*** SUPPLIED DATA ***

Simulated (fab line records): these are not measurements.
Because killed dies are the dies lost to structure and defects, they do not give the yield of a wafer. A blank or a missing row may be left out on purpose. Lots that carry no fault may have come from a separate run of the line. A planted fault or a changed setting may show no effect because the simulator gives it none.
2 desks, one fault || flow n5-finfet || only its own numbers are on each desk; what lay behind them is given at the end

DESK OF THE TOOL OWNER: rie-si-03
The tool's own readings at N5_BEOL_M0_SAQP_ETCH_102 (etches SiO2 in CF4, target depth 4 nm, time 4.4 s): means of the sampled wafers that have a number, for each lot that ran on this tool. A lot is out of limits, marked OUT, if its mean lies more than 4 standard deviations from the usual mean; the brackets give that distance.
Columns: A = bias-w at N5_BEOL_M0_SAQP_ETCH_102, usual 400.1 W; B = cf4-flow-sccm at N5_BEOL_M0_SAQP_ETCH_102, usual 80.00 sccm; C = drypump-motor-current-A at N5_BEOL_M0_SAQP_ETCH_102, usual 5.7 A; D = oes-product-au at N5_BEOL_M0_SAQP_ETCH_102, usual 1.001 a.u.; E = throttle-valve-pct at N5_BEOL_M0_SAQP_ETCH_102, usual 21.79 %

*** End of SUPPLIED DATA ***

The data given above must be transcribed exactly and completely.

→ **EXERCISE ANSWER**
Simulated (fab line records): these are not measurements.
Because killed dies are the dies lost to structure and defects, they do not give the yield of a wafer. A blank or a missing row may be left out on purpose. Lots that carry no fault may have come from a separate run of the line. A planted fault or a changed setting may show no effect because the simulator gives it none.
2 desks, one fault || flow n5-finfet || only its own numbers are on each desk; what lay behind them is given at the end

DESK OF THE TOOL OWNER: rie-si-03
The tool's own readings at N5_BEOL_M0_SAQP_ETCH_102 (etches SiO2 in CF4, target depth 4 nm, time 4.4 s): means of the sampled wafers that have a number, for each lot that ran on this tool. A lot is out of limits, marked OUT, if its mean lies more than 4 standard deviations from the usual mean; the brackets give that distance.
Columns: A = bias-w at N5_BEOL_M0_SAQP_ETCH_102, usual 400.1 W; B = cf4-flow-sccm at N5_BEOL_M0_SAQP_ETCH_102, usual 80.00 sccm; C = drypump-motor-current-A at N5_BEOL_M0_SAQP_ETCH_102, usual 5.7 A; D = oes-product-au at N5_BEOL_M0_SAQP_ETCH_102, usual 1.001 a.u.; E = throttle-valve-pct at N5_BEOL_M0_SAQP_ETCH_102, usual 21.79 %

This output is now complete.